Entries provided: Begin
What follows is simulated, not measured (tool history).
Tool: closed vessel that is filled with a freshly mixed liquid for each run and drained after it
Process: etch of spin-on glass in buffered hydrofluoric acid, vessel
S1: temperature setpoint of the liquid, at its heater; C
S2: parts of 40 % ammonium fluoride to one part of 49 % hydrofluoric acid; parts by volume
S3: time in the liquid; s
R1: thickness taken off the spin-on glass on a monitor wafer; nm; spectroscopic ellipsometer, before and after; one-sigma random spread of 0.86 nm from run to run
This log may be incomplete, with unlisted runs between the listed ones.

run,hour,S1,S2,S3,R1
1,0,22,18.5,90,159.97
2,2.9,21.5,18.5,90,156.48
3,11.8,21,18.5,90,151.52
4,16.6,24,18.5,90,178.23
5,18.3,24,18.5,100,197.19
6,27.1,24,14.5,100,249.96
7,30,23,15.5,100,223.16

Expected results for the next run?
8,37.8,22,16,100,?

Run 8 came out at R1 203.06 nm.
Entries provided: End

- Activity: Return the records above in their entirety, exactly as they appear.

- Written answer:
What follows is simulated, not measured (tool history).
Tool: closed vessel that is filled with a freshly mixed liquid for each run and drained after it
Process: etch of spin-on glass in buffered hydrofluoric acid, vessel
S1: temperature setpoint of the liquid, at its heater; C
S2: parts of 40 % ammonium fluoride to one part of 49 % hydrofluoric acid; parts by volume
S3: time in the liquid; s
R1: thickness taken off the spin-on glass on a monitor wafer; nm; spectroscopic ellipsometer, before and after; one-sigma random spread of 0.86 nm from run to run
This log may be incomplete, with unlisted runs between the listed ones.

run,hour,S1,S2,S3,R1
1,0,22,18.5,90,159.97
2,2.9,21.5,18.5,90,156.48
3,11.8,21,18.5,90,151.52
4,16.6,24,18.5,90,178.23
5,18.3,24,18.5,100,197.19
6,27.1,24,14.5,100,249.96
7,30,23,15.5,100,223.16

Expected results for the next run?
8,37.8,22,16,100,?

Run 8 came out at R1 203.06 nm.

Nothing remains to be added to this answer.